▸ **Work instruction**
Only one span of the listing below should come back. It runs from the line with "4: PATTERN: tone" through the line with "## First of", and each of its lines must be reproduced exactly.

:::::

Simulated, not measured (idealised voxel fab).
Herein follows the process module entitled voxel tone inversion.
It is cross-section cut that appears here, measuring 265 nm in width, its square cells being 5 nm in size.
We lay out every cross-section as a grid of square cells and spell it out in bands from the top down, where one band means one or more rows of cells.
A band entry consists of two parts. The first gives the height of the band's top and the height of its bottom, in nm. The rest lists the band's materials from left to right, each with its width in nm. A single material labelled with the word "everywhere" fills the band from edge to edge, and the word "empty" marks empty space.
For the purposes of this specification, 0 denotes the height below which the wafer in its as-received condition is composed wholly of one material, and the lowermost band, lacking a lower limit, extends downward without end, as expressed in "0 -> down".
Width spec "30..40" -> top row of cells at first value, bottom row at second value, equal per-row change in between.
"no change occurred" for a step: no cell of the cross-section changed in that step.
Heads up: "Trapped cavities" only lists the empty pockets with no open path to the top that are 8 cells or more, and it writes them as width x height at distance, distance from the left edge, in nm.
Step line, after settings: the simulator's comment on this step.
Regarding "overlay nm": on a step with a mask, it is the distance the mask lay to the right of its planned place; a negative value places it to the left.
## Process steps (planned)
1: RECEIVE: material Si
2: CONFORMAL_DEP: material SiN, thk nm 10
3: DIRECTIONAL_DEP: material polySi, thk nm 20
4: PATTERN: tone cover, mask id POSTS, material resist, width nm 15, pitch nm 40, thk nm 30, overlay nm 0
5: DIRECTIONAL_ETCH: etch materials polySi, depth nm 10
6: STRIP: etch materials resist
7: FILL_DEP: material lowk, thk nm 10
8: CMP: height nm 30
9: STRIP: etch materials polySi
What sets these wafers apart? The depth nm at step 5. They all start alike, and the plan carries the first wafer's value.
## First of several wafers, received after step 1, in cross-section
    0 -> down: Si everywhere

:::::

▸ **Task result**
4: PATTERN: tone cover, mask id POSTS, material resist, width nm 15, pitch nm 40, thk nm 30, overlay nm 0
5: DIRECTIONAL_ETCH: etch materials polySi, depth nm 10
6: STRIP: etch materials resist
7: FILL_DEP: material lowk, thk nm 10
8: CMP: height nm 30
9: STRIP: etch materials polySi
What sets these wafers apart? The depth nm at step 5. They all start alike, and the plan carries the first wafer's value.
## First of several wafers, received after step 1, in cross-section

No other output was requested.